━━━━━━━━━━━━━━━━━━━━━━━━━━━━━━
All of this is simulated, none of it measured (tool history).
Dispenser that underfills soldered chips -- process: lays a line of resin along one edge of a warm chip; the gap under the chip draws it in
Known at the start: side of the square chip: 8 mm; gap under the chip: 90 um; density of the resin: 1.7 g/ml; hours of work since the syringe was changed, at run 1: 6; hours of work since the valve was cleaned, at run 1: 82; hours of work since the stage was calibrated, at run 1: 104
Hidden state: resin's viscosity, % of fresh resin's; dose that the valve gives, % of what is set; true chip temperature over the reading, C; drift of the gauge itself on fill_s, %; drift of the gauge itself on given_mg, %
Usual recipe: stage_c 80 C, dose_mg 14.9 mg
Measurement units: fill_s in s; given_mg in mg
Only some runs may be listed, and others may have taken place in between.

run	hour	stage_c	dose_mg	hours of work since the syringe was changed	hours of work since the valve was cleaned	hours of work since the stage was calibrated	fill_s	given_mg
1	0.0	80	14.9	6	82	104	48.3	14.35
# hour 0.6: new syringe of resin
━━━━━━━━━━━━━━━━━━━━━━━━━━━━━━

Work instruction
I'd like the lines above from the one with "Usual recipe: stage_c 80 C, dose_mg 14.9 mg" up to and including the one with "Only some runs" copied exactly, with no other lines.

Task solution
Usual recipe: stage_c 80 C, dose_mg 14.9 mg
Measurement units: fill_s in s; given_mg in mg
Only some runs may be listed, and others may have taken place in between.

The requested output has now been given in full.